-- Opening Marker --

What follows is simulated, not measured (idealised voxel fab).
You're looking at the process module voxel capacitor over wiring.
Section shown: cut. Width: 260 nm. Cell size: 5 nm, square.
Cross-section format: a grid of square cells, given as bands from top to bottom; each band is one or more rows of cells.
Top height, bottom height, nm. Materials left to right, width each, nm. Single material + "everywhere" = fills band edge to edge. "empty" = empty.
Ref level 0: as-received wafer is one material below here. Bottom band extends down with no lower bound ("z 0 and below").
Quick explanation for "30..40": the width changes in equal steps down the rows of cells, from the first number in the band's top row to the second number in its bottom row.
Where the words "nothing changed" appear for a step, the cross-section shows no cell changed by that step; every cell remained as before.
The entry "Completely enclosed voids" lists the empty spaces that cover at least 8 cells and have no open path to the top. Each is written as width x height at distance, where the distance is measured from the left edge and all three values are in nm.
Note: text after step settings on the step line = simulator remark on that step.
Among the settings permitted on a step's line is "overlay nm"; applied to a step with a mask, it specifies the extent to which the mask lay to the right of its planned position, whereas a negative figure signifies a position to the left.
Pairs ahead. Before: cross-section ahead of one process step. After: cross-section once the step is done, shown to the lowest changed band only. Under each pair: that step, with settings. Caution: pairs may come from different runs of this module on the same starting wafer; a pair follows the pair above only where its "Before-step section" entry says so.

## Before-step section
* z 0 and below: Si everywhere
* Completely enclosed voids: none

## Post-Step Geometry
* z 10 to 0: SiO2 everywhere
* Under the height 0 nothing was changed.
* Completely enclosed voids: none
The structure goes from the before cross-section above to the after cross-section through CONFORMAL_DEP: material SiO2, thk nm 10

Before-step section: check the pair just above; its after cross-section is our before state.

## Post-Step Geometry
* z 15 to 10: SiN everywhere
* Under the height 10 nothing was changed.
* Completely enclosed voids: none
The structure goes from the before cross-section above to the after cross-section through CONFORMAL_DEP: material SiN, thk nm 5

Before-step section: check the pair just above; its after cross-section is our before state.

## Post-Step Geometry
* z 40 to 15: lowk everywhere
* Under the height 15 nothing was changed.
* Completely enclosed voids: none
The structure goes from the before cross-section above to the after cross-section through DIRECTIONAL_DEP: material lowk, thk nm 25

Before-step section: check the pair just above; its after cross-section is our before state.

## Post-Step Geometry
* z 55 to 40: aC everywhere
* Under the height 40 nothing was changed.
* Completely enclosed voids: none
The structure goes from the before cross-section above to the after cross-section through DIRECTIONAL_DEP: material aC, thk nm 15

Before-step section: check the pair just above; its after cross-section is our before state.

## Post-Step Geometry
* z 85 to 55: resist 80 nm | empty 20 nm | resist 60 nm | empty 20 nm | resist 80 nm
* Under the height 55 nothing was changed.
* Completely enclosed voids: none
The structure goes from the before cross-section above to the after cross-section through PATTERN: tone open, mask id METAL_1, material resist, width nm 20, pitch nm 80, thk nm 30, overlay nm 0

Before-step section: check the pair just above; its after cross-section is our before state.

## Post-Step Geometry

-- Closing Marker --

Print, exactly as written, the first line of the records above and each line after it until the line with "Note: text after", which is printed too.

What follows is simulated, not measured (idealised voxel fab).
You're looking at the process module voxel capacitor over wiring.
Section shown: cut. Width: 260 nm. Cell size: 5 nm, square.
Cross-section format: a grid of square cells, given as bands from top to bottom; each band is one or more rows of cells.
Top height, bottom height, nm. Materials left to right, width each, nm. Single material + "everywhere" = fills band edge to edge. "empty" = empty.
Ref level 0: as-received wafer is one material below here. Bottom band extends down with no lower bound ("z 0 and below").
Quick explanation for "30..40": the width changes in equal steps down the rows of cells, from the first number in the band's top row to the second number in its bottom row.
Where the words "nothing changed" appear for a step, the cross-section shows no cell changed by that step; every cell remained as before.
The entry "Completely enclosed voids" lists the empty spaces that cover at least 8 cells and have no open path to the top. Each is written as width x height at distance, where the distance is measured from the left edge and all three values are in nm.
Note: text after step settings on the step line = simulator remark on that step.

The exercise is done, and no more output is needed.